### ASSIGNMENT
Beginning with the first line of the material, set down each line exactly as written, up to and including the line with "Process: etch of".

### MATERIAL PROVIDED
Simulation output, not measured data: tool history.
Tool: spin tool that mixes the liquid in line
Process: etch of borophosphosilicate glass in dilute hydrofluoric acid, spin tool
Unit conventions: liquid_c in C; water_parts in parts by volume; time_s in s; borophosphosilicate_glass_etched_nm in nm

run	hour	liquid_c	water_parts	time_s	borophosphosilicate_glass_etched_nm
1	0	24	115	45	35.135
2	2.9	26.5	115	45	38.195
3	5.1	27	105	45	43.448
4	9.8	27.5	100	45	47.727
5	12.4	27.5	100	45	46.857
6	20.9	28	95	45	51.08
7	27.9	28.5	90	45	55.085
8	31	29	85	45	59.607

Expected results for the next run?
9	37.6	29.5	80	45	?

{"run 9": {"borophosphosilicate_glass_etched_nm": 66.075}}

### EXERCISE RESPONSE
Simulation output, not measured data: tool history.
Tool: spin tool that mixes the liquid in line
Process: etch of borophosphosilicate glass in dilute hydrofluoric acid, spin tool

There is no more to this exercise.